━━━ PROVIDED RECORDS ━━━
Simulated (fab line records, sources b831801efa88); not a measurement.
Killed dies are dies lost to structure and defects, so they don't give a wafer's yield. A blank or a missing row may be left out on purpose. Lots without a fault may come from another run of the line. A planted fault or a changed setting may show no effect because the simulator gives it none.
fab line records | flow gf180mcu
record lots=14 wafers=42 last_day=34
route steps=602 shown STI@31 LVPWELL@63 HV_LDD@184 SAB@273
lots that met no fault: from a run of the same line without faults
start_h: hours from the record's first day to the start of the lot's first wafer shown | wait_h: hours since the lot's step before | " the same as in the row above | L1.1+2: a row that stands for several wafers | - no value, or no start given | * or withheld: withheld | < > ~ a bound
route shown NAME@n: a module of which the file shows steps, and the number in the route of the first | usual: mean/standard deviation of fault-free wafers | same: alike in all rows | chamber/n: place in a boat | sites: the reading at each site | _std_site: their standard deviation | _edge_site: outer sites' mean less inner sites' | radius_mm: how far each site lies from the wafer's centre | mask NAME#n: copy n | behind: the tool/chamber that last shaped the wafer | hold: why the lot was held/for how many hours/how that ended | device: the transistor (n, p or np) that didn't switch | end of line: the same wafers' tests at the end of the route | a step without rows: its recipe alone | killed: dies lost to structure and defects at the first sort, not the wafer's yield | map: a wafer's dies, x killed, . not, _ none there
━━━

_WORK INSTRUCTION_
Copy every line of the records word for word.

_TASK ANSWER_
Simulated (fab line records, sources b831801efa88); not a measurement.
Killed dies are dies lost to structure and defects, so they don't give a wafer's yield. A blank or a missing row may be left out on purpose. Lots without a fault may come from another run of the line. A planted fault or a changed setting may show no effect because the simulator gives it none.
fab line records | flow gf180mcu
record lots=14 wafers=42 last_day=34
route steps=602 shown STI@31 LVPWELL@63 HV_LDD@184 SAB@273
lots that met no fault: from a run of the same line without faults
start_h: hours from the record's first day to the start of the lot's first wafer shown | wait_h: hours since the lot's step before | " the same as in the row above | L1.1+2: a row that stands for several wafers | - no value, or no start given | * or withheld: withheld | < > ~ a bound
route shown NAME@n: a module of which the file shows steps, and the number in the route of the first | usual: mean/standard deviation of fault-free wafers | same: alike in all rows | chamber/n: place in a boat | sites: the reading at each site | _std_site: their standard deviation | _edge_site: outer sites' mean less inner sites' | radius_mm: how far each site lies from the wafer's centre | mask NAME#n: copy n | behind: the tool/chamber that last shaped the wafer | hold: why the lot was held/for how many hours/how that ended | device: the transistor (n, p or np) that didn't switch | end of line: the same wafers' tests at the end of the route | a step without rows: its recipe alone | killed: dies lost to structure and defects at the first sort, not the wafer's yield | map: a wafer's dies, x killed, . not, _ none there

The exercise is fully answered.